(DATASET CONTENT Opens)
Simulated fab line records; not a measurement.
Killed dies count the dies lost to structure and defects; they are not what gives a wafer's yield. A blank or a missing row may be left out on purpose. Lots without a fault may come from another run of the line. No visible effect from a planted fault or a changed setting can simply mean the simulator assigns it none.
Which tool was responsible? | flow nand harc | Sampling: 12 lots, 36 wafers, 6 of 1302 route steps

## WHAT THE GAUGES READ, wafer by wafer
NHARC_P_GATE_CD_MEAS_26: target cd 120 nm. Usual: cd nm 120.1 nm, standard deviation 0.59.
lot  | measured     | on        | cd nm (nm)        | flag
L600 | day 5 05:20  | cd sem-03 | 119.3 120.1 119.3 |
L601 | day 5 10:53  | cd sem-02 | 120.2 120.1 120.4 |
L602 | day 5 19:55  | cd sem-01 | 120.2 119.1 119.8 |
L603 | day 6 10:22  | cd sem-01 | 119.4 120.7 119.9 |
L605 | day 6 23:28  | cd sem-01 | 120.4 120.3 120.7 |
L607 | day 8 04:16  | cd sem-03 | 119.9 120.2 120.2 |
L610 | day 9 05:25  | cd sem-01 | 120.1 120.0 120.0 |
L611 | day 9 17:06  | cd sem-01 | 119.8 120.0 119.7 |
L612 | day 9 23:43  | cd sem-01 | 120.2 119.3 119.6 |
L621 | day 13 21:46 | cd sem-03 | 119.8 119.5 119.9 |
(DATASET CONTENT Closes)

**WORK ITEM:** Could you reproduce, exactly, every line above from the line with "L603 | day 6" to the line with "L612 | day 9", and no other line? Both ends count.

**EXERCISE ANSWER:**
L603 | day 6 10:22  | cd sem-01 | 119.4 120.7 119.9 |
L605 | day 6 23:28  | cd sem-01 | 120.4 120.3 120.7 |
L607 | day 8 04:16  | cd sem-03 | 119.9 120.2 120.2 |
L610 | day 9 05:25  | cd sem-01 | 120.1 120.0 120.0 |
L611 | day 9 17:06  | cd sem-01 | 119.8 120.0 119.7 |
L612 | day 9 23:43  | cd sem-01 | 120.2 119.3 119.6 |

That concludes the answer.